### REQUIREMENT
Where the listing below reaches the line containing "start_h: hours from", start writing out lines exactly, and stop once the line containing "route shown NAME@n: a" has been written.

*** Opening of DATA RECORDS ***

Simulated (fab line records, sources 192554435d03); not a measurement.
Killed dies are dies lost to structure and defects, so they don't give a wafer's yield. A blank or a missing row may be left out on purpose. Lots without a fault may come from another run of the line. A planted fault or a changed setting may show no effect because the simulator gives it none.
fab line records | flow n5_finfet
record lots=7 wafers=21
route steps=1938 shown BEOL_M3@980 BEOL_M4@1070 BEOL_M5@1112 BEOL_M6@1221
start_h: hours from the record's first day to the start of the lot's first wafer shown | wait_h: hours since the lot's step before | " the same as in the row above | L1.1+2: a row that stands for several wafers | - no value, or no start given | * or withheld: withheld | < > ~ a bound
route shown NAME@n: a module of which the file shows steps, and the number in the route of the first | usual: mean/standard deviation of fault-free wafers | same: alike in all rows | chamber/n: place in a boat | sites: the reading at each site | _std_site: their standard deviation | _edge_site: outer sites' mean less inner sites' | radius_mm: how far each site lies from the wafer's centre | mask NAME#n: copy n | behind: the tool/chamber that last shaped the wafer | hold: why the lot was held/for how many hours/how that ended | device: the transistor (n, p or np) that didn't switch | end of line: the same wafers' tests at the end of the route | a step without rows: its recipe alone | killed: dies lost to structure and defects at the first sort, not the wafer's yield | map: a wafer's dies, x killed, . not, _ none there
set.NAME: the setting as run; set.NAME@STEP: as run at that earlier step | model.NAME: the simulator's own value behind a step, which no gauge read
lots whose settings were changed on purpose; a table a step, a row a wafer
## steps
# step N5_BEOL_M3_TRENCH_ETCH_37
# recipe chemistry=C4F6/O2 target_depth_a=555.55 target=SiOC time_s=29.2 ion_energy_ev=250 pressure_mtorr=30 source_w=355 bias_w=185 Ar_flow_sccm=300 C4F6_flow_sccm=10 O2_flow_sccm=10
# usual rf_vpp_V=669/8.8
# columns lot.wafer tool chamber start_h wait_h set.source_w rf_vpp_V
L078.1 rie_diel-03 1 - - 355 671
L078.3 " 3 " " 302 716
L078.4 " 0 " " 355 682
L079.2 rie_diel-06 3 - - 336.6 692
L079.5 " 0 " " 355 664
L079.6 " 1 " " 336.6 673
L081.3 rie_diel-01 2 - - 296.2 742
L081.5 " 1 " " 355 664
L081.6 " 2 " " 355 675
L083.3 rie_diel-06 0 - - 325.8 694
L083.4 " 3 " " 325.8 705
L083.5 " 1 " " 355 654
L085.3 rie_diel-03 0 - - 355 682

*** Close of DATA RECORDS ***

### EXPECTED ANSWER
start_h: hours from the record's first day to the start of the lot's first wafer shown | wait_h: hours since the lot's step before | " the same as in the row above | L1.1+2: a row that stands for several wafers | - no value, or no start given | * or withheld: withheld | < > ~ a bound
route shown NAME@n: a module of which the file shows steps, and the number in the route of the first | usual: mean/standard deviation of fault-free wafers | same: alike in all rows | chamber/n: place in a boat | sites: the reading at each site | _std_site: their standard deviation | _edge_site: outer sites' mean less inner sites' | radius_mm: how far each site lies from the wafer's centre | mask NAME#n: copy n | behind: the tool/chamber that last shaped the wafer | hold: why the lot was held/for how many hours/how that ended | device: the transistor (n, p or np) that didn't switch | end of line: the same wafers' tests at the end of the route | a step without rows: its recipe alone | killed: dies lost to structure and defects at the first sort, not the wafer's yield | map: a wafer's dies, x killed, . not, _ none there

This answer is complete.